== Brief ==
Begin at the top of the following data. Copy each line exactly until you have copied the line containing "overlay nm, on".

== Data extracts ==
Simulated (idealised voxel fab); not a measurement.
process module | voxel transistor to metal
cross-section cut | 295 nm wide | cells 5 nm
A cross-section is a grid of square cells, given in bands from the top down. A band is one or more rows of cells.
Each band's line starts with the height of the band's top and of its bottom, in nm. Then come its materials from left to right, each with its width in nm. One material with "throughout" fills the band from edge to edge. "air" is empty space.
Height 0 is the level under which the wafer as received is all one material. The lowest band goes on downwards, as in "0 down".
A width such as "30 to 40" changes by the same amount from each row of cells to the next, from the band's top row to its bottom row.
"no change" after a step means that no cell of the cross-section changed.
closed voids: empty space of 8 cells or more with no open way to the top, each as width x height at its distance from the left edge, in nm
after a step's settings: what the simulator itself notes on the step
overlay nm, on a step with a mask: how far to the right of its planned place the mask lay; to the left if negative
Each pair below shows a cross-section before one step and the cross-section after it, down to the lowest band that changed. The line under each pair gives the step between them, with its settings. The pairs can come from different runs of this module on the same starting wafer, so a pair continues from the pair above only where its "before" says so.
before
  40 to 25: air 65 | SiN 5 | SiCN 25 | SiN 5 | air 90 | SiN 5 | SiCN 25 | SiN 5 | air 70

== Response area ==
Simulated (idealised voxel fab); not a measurement.
process module | voxel transistor to metal
cross-section cut | 295 nm wide | cells 5 nm
A cross-section is a grid of square cells, given in bands from the top down. A band is one or more rows of cells.
Each band's line starts with the height of the band's top and of its bottom, in nm. Then come its materials from left to right, each with its width in nm. One material with "throughout" fills the band from edge to edge. "air" is empty space.
Height 0 is the level under which the wafer as received is all one material. The lowest band goes on downwards, as in "0 down".
A width such as "30 to 40" changes by the same amount from each row of cells to the next, from the band's top row to its bottom row.
"no change" after a step means that no cell of the cross-section changed.
closed voids: empty space of 8 cells or more with no open way to the top, each as width x height at its distance from the left edge, in nm
after a step's settings: what the simulator itself notes on the step
overlay nm, on a step with a mask: how far to the right of its planned place the mask lay; to the left if negative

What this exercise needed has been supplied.